*Exercise*
Return precisely the opening lines of the listing below, ending with the line that contains "Killed dies are".

*Information provided*
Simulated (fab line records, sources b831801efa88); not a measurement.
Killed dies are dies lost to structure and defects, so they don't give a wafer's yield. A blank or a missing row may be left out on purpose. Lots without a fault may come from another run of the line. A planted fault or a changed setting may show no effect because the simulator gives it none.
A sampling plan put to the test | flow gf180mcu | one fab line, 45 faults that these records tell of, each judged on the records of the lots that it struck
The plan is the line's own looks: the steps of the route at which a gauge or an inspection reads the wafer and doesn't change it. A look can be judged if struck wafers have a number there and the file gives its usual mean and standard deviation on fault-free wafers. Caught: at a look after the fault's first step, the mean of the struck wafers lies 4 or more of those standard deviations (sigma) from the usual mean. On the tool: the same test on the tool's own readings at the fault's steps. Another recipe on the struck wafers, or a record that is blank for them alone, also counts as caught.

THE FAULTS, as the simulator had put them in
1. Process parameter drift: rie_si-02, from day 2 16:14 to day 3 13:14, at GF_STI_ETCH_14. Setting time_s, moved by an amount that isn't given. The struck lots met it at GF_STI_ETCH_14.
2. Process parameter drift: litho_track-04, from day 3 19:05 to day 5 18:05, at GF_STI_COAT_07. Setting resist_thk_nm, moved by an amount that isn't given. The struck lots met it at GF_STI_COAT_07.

*Answer area*
Simulated (fab line records, sources b831801efa88); not a measurement.
Killed dies are dies lost to structure and defects, so they don't give a wafer's yield. A blank or a missing row may be left out on purpose. Lots without a fault may come from another run of the line. A planted fault or a changed setting may show no effect because the simulator gives it none.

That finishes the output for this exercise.